[DATA PROVIDED Boundary: Start]

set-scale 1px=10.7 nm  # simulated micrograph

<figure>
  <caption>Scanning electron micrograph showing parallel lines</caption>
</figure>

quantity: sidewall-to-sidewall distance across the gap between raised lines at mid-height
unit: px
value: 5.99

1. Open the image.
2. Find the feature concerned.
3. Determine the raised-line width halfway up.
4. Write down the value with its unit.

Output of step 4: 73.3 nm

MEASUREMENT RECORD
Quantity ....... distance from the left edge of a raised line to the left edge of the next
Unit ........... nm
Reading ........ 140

[DATA PROVIDED Boundary: End]

• REQUIREMENT: Starting at the first line, transcribe the material through to the last.

• RESPONSE BOX:
set-scale 1px=10.7 nm  # simulated micrograph

<figure>
  <caption>Scanning electron micrograph showing parallel lines</caption>
</figure>

quantity: sidewall-to-sidewall distance across the gap between raised lines at mid-height
unit: px
value: 5.99

1. Open the image.
2. Find the feature concerned.
3. Determine the raised-line width halfway up.
4. Write down the value with its unit.

Output of step 4: 73.3 nm

MEASUREMENT RECORD
Quantity ....... distance from the left edge of a raised line to the left edge of the next
Unit ........... nm
Reading ........ 140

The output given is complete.